*** Opening Source information ***
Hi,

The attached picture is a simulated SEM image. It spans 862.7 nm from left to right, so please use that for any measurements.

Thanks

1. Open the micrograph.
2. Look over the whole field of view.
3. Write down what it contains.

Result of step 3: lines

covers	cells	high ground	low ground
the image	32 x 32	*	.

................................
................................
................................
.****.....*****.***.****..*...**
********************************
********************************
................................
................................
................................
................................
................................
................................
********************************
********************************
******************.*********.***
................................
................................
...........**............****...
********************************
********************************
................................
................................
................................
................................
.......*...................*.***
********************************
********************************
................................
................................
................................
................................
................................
*** Closing Source information ***

→ **Required action**: Up to and including the line with "Result of step 3: lines", print every line of the material above, starting from its first line, exactly.

→ **Exercise response**:
Hi,

The attached picture is a simulated SEM image. It spans 862.7 nm from left to right, so please use that for any measurements.

Thanks

1. Open the micrograph.
2. Look over the whole field of view.
3. Write down what it contains.

Result of step 3: lines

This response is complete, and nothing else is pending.